Recorded information ->
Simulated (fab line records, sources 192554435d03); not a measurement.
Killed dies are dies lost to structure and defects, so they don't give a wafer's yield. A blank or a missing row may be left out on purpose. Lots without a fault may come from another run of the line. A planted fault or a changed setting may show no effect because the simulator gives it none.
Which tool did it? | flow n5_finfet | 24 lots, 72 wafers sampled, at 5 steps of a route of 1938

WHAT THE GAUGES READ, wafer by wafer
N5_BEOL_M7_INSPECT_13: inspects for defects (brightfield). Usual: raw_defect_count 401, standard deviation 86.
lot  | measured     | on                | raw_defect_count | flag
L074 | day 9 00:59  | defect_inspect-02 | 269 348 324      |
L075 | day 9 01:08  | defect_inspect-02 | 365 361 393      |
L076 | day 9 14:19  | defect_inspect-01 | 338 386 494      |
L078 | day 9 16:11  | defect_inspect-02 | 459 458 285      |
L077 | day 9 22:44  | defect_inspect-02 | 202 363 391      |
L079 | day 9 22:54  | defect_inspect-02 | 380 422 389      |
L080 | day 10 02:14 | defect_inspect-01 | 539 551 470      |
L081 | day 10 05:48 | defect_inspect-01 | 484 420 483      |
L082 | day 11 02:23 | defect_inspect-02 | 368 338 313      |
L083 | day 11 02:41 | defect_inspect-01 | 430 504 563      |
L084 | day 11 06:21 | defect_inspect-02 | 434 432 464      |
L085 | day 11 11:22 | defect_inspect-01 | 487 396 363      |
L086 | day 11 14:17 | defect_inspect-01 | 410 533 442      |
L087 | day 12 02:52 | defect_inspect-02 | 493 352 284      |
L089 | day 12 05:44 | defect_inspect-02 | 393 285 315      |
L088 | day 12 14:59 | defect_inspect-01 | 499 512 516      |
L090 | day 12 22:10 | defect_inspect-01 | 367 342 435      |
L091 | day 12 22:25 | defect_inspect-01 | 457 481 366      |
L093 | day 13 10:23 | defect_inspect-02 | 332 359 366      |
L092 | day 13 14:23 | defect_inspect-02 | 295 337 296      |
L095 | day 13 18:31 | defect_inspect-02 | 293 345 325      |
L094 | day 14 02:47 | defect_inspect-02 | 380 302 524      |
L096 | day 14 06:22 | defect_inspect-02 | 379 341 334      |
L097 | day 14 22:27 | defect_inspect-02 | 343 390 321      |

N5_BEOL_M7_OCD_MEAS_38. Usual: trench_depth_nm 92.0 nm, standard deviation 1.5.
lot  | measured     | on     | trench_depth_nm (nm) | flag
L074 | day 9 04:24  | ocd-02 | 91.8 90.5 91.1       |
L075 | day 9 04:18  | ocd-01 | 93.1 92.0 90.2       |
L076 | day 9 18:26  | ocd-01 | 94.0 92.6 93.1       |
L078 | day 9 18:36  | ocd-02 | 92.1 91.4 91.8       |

Required action -> Copy out word for word each line of the listing, from the very first line down to the line containing "L080 | day 10", and stop after that line.

Expected answer ->
Simulated (fab line records, sources 192554435d03); not a measurement.
Killed dies are dies lost to structure and defects, so they don't give a wafer's yield. A blank or a missing row may be left out on purpose. Lots without a fault may come from another run of the line. A planted fault or a changed setting may show no effect because the simulator gives it none.
Which tool did it? | flow n5_finfet | 24 lots, 72 wafers sampled, at 5 steps of a route of 1938

WHAT THE GAUGES READ, wafer by wafer
N5_BEOL_M7_INSPECT_13: inspects for defects (brightfield). Usual: raw_defect_count 401, standard deviation 86.
lot  | measured     | on                | raw_defect_count | flag
L074 | day 9 00:59  | defect_inspect-02 | 269 348 324      |
L075 | day 9 01:08  | defect_inspect-02 | 365 361 393      |
L076 | day 9 14:19  | defect_inspect-01 | 338 386 494      |
L078 | day 9 16:11  | defect_inspect-02 | 459 458 285      |
L077 | day 9 22:44  | defect_inspect-02 | 202 363 391      |
L079 | day 9 22:54  | defect_inspect-02 | 380 422 389      |
L080 | day 10 02:14 | defect_inspect-01 | 539 551 470      |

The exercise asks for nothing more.